Everything from the first line of the records below through the line containing "Left after counting: nothing in the record." is to be retyped exactly; leave out the rest.

☆ ☆ ☆
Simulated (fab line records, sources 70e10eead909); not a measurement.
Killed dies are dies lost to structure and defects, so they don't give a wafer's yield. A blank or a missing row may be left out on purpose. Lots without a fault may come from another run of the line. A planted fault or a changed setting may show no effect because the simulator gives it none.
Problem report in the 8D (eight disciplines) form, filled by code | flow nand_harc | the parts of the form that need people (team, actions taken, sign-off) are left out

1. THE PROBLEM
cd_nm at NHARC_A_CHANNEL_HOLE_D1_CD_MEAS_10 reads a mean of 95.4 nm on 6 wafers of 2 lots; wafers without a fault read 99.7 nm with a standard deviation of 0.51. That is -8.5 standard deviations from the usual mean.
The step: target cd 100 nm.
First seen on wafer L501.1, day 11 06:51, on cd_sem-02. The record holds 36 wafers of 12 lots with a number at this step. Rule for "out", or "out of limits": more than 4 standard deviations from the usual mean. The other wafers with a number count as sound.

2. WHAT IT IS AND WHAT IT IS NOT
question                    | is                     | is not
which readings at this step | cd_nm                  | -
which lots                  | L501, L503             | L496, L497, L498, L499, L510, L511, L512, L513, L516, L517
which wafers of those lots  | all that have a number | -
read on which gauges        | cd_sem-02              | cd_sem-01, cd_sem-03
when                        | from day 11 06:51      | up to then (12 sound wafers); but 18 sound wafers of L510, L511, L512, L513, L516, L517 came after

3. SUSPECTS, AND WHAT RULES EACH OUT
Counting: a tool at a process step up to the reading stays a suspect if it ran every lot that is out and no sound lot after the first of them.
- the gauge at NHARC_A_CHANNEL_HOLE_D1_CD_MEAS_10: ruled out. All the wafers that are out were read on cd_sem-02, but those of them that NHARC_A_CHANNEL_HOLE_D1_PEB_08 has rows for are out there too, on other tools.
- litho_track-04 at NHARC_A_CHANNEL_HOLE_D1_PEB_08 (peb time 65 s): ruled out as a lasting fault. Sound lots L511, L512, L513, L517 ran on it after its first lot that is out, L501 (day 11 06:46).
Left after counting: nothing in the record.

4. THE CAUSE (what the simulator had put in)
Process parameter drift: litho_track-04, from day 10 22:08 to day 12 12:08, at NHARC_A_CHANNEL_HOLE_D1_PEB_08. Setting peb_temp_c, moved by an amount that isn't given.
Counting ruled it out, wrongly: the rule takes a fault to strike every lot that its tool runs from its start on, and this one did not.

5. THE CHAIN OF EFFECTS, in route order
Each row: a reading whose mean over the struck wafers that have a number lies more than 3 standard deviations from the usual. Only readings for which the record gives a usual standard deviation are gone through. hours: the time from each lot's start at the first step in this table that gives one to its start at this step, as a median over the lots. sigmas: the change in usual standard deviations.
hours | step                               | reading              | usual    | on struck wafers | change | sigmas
☆ ☆ ☆

ANSWER AREA ->
Simulated (fab line records, sources 70e10eead909); not a measurement.
Killed dies are dies lost to structure and defects, so they don't give a wafer's yield. A blank or a missing row may be left out on purpose. Lots without a fault may come from another run of the line. A planted fault or a changed setting may show no effect because the simulator gives it none.
Problem report in the 8D (eight disciplines) form, filled by code | flow nand_harc | the parts of the form that need people (team, actions taken, sign-off) are left out

1. THE PROBLEM
cd_nm at NHARC_A_CHANNEL_HOLE_D1_CD_MEAS_10 reads a mean of 95.4 nm on 6 wafers of 2 lots; wafers without a fault read 99.7 nm with a standard deviation of 0.51. That is -8.5 standard deviations from the usual mean.
The step: target cd 100 nm.
First seen on wafer L501.1, day 11 06:51, on cd_sem-02. The record holds 36 wafers of 12 lots with a number at this step. Rule for "out", or "out of limits": more than 4 standard deviations from the usual mean. The other wafers with a number count as sound.

2. WHAT IT IS AND WHAT IT IS NOT
question                    | is                     | is not
which readings at this step | cd_nm                  | -
which lots                  | L501, L503             | L496, L497, L498, L499, L510, L511, L512, L513, L516, L517
which wafers of those lots  | all that have a number | -
read on which gauges        | cd_sem-02              | cd_sem-01, cd_sem-03
when                        | from day 11 06:51      | up to then (12 sound wafers); but 18 sound wafers of L510, L511, L512, L513, L516, L517 came after

3. SUSPECTS, AND WHAT RULES EACH OUT
Counting: a tool at a process step up to the reading stays a suspect if it ran every lot that is out and no sound lot after the first of them.
- the gauge at NHARC_A_CHANNEL_HOLE_D1_CD_MEAS_10: ruled out. All the wafers that are out were read on cd_sem-02, but those of them that NHARC_A_CHANNEL_HOLE_D1_PEB_08 has rows for are out there too, on other tools.
- litho_track-04 at NHARC_A_CHANNEL_HOLE_D1_PEB_08 (peb time 65 s): ruled out as a lasting fault. Sound lots L511, L512, L513, L517 ran on it after its first lot that is out, L501 (day 11 06:46).
Left after counting: nothing in the record.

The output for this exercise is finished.